BEGIN Given entries

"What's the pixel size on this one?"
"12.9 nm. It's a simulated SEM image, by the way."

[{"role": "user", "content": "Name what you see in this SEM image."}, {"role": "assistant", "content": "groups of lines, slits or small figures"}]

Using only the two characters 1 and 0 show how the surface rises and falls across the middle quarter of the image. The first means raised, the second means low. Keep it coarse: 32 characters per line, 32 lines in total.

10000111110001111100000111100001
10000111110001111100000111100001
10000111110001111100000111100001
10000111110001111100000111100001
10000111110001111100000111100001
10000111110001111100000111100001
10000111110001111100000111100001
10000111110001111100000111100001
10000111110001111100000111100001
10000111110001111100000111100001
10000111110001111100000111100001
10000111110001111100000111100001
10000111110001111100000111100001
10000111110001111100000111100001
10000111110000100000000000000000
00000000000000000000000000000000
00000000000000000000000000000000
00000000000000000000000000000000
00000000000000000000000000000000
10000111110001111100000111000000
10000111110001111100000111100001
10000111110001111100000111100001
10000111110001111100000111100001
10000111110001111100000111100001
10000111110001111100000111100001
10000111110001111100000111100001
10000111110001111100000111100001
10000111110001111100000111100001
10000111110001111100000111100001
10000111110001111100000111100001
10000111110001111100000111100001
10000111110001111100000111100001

END Given entries

Action item — Transcribe the material exactly as it reads.

Written solution —
"What's the pixel size on this one?"
"12.9 nm. It's a simulated SEM image, by the way."

[{"role": "user", "content": "Name what you see in this SEM image."}, {"role": "assistant", "content": "groups of lines, slits or small figures"}]

Using only the two characters 1 and 0 show how the surface rises and falls across the middle quarter of the image. The first means raised, the second means low. Keep it coarse: 32 characters per line, 32 lines in total.

10000111110001111100000111100001
10000111110001111100000111100001
10000111110001111100000111100001
10000111110001111100000111100001
10000111110001111100000111100001
10000111110001111100000111100001
10000111110001111100000111100001
10000111110001111100000111100001
10000111110001111100000111100001
10000111110001111100000111100001
10000111110001111100000111100001
10000111110001111100000111100001
10000111110001111100000111100001
10000111110001111100000111100001
10000111110000100000000000000000
00000000000000000000000000000000
00000000000000000000000000000000
00000000000000000000000000000000
00000000000000000000000000000000
10000111110001111100000111000000
10000111110001111100000111100001
10000111110001111100000111100001
10000111110001111100000111100001
10000111110001111100000111100001
10000111110001111100000111100001
10000111110001111100000111100001
10000111110001111100000111100001
10000111110001111100000111100001
10000111110001111100000111100001
10000111110001111100000111100001
10000111110001111100000111100001
10000111110001111100000111100001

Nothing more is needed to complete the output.